• WORK ORDER: I'd like an exact copy of every line from the start of the entries below through the line containing "endpoint time (s): from", please.

• PROVIDED INFORMATION:
_____
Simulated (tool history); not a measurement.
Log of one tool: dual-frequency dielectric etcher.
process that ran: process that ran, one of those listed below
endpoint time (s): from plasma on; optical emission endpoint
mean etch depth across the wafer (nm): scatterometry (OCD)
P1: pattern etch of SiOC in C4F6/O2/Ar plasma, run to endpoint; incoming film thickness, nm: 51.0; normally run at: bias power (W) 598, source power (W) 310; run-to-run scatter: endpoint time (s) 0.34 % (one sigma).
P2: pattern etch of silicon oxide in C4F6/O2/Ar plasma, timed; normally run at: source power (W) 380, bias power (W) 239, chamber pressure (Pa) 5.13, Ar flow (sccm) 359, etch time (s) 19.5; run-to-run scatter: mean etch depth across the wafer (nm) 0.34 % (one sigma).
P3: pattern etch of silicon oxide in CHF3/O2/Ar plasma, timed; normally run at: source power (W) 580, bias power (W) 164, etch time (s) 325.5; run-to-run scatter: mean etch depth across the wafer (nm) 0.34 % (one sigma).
_____

• ANSWER SPACE:
Simulated (tool history); not a measurement.
Log of one tool: dual-frequency dielectric etcher.
process that ran: process that ran, one of those listed below
endpoint time (s): from plasma on; optical emission endpoint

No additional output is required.